* [Recorded data]
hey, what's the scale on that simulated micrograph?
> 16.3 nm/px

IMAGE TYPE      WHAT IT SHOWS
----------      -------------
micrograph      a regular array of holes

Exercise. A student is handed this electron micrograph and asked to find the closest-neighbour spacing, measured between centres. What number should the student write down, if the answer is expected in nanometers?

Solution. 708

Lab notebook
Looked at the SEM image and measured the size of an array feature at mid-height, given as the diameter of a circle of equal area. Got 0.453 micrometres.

* [Requirement] Using the entries above, repeat only the lines from the one containing "array of holes" through the one containing "Lab notebook", end lines included.

* [Response area]
micrograph      a regular array of holes

Exercise. A student is handed this electron micrograph and asked to find the closest-neighbour spacing, measured between centres. What number should the student write down, if the answer is expected in nanometers?

Solution. 708

Lab notebook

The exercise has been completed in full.